> Brief: Give back only the lines in the records below from the one with "read on which" to the one with "Counting: a tool", both inclusive, word for word.

> Material shown:
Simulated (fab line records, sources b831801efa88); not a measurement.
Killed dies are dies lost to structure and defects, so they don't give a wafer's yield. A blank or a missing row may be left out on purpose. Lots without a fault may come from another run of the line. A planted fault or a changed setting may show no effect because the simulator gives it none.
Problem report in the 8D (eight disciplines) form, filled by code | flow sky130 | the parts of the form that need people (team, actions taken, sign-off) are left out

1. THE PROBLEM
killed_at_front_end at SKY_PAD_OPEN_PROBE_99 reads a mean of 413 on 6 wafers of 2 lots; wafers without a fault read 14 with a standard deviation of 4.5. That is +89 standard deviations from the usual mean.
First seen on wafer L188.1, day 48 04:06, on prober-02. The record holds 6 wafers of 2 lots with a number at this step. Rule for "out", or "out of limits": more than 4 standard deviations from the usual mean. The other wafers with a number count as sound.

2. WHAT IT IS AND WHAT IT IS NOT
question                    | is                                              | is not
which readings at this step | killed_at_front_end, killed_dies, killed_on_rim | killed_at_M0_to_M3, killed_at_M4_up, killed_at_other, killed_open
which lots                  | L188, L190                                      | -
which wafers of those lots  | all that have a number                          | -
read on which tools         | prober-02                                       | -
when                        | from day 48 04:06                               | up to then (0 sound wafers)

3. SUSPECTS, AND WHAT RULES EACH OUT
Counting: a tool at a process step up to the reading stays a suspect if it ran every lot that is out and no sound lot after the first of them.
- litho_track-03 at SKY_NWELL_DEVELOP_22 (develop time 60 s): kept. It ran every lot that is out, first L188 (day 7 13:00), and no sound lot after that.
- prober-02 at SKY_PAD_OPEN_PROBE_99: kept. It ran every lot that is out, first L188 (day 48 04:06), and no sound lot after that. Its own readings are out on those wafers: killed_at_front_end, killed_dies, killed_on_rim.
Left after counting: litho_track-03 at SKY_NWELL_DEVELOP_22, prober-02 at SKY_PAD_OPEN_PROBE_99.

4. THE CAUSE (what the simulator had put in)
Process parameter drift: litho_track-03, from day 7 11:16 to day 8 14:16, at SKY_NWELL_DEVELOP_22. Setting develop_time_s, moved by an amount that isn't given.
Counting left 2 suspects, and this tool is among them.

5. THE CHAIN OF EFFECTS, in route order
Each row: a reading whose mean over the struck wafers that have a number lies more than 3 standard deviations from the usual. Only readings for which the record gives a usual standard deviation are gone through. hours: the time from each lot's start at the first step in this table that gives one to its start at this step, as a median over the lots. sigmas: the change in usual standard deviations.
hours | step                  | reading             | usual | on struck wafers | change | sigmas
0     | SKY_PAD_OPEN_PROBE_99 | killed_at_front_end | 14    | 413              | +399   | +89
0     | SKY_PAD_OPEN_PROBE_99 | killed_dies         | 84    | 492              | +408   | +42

> Your solution:
read on which tools         | prober-02                                       | -
when                        | from day 48 04:06                               | up to then (0 sound wafers)

3. SUSPECTS, AND WHAT RULES EACH OUT
Counting: a tool at a process step up to the reading stays a suspect if it ran every lot that is out and no sound lot after the first of them.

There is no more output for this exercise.